REQUIREMENT: Look below for the line containing "We lay out every" and the line containing "A step's line"; repeat exactly those two lines and all lines between them, and nothing else.

SUPPLIED RECORDS:
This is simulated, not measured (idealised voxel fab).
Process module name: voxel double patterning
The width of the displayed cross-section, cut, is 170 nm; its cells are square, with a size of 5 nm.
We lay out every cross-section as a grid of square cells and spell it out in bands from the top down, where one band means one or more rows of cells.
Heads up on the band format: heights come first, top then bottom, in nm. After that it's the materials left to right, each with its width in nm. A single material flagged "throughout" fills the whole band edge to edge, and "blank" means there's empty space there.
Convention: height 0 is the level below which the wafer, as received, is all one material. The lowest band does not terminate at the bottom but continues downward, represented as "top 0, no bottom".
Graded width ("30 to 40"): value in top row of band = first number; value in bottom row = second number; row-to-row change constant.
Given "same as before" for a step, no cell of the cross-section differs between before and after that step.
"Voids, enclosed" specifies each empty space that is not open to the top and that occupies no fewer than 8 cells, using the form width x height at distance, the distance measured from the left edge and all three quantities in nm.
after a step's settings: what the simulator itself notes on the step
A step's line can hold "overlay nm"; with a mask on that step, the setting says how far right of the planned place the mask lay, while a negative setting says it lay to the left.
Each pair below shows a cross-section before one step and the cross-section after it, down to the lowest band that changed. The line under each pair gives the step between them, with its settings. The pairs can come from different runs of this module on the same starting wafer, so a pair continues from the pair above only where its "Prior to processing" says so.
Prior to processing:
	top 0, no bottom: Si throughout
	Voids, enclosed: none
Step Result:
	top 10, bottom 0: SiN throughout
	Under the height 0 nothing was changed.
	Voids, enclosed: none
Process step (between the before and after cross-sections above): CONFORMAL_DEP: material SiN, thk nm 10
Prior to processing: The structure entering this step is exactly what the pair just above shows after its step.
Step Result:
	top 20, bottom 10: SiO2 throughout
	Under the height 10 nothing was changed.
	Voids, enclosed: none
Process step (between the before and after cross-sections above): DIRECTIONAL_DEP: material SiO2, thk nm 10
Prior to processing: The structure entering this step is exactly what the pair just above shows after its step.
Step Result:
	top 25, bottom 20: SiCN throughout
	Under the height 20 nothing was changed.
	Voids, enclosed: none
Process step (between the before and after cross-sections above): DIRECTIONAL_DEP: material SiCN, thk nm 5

ANSWER AREA:
We lay out every cross-section as a grid of square cells and spell it out in bands from the top down, where one band means one or more rows of cells.
Heads up on the band format: heights come first, top then bottom, in nm. After that it's the materials left to right, each with its width in nm. A single material flagged "throughout" fills the whole band edge to edge, and "blank" means there's empty space there.
Convention: height 0 is the level below which the wafer, as received, is all one material. The lowest band does not terminate at the bottom but continues downward, represented as "top 0, no bottom".
Graded width ("30 to 40"): value in top row of band = first number; value in bottom row = second number; row-to-row change constant.
Given "same as before" for a step, no cell of the cross-section differs between before and after that step.
"Voids, enclosed" specifies each empty space that is not open to the top and that occupies no fewer than 8 cells, using the form width x height at distance, the distance measured from the left edge and all three quantities in nm.
after a step's settings: what the simulator itself notes on the step
A step's line can hold "overlay nm"; with a mask on that step, the setting says how far right of the planned place the mask lay, while a negative setting says it lay to the left.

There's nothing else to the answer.